ASSIGNMENT: Print exactly the lines below between the line holding "11. CMP (height nm 60)" and the line holding "16. CONFORMAL_DEP (material SiO2; thk nm 10)", inclusive, and nothing more.

DATASET EXCERPTS:
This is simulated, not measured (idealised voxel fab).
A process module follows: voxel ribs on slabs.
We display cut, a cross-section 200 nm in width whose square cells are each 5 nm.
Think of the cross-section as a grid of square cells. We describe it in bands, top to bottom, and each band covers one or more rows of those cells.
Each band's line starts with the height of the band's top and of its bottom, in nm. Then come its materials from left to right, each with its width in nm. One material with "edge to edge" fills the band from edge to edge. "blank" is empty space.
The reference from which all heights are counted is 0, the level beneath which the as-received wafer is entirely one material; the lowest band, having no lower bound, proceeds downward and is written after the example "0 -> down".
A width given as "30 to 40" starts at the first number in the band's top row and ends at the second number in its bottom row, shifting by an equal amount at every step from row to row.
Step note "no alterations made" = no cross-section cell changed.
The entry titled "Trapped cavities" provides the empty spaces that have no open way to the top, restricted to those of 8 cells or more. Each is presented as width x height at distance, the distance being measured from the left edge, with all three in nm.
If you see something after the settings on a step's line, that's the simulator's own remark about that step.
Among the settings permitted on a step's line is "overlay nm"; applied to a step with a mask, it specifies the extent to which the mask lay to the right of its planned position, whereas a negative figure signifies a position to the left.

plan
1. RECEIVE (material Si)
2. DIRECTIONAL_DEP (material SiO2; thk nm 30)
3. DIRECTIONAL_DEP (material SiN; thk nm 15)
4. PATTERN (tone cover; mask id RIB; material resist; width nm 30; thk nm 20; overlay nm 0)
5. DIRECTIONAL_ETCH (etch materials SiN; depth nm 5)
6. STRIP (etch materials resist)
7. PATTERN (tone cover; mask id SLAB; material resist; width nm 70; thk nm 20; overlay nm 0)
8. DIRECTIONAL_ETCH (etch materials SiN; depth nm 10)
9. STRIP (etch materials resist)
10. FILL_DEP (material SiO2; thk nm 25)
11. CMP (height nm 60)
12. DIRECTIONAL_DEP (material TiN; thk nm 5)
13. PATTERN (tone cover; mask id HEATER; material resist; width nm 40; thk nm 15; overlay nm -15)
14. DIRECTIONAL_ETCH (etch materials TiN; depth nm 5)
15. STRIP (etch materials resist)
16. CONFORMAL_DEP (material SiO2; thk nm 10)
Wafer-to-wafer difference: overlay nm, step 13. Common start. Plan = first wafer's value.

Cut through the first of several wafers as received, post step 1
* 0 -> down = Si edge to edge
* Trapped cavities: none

EXERCISE RESULT:
11. CMP (height nm 60)
12. DIRECTIONAL_DEP (material TiN; thk nm 5)
13. PATTERN (tone cover; mask id HEATER; material resist; width nm 40; thk nm 15; overlay nm -15)
14. DIRECTIONAL_ETCH (etch materials TiN; depth nm 5)
15. STRIP (etch materials resist)
16. CONFORMAL_DEP (material SiO2; thk nm 10)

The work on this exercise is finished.